Segment Start: Dataset entries
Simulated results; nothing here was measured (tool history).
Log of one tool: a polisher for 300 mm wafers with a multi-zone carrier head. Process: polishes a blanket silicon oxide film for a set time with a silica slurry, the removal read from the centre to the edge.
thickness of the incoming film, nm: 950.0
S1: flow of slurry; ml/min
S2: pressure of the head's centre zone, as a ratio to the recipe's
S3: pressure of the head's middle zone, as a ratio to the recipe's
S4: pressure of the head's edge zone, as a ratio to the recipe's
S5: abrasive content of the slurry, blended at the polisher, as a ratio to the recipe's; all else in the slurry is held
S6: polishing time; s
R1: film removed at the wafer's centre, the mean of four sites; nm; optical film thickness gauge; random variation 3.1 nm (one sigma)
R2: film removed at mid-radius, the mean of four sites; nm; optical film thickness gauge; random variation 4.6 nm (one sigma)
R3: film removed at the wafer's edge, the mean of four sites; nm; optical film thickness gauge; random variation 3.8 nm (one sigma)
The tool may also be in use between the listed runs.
Segment End: Dataset entries

Work item: Please transcribe the whole listing exactly as it stands.

Answer section:
Simulated results; nothing here was measured (tool history).
Log of one tool: a polisher for 300 mm wafers with a multi-zone carrier head. Process: polishes a blanket silicon oxide film for a set time with a silica slurry, the removal read from the centre to the edge.
thickness of the incoming film, nm: 950.0
S1: flow of slurry; ml/min
S2: pressure of the head's centre zone, as a ratio to the recipe's
S3: pressure of the head's middle zone, as a ratio to the recipe's
S4: pressure of the head's edge zone, as a ratio to the recipe's
S5: abrasive content of the slurry, blended at the polisher, as a ratio to the recipe's; all else in the slurry is held
S6: polishing time; s
R1: film removed at the wafer's centre, the mean of four sites; nm; optical film thickness gauge; random variation 3.1 nm (one sigma)
R2: film removed at mid-radius, the mean of four sites; nm; optical film thickness gauge; random variation 4.6 nm (one sigma)
R3: film removed at the wafer's edge, the mean of four sites; nm; optical film thickness gauge; random variation 3.8 nm (one sigma)
The tool may also be in use between the listed runs.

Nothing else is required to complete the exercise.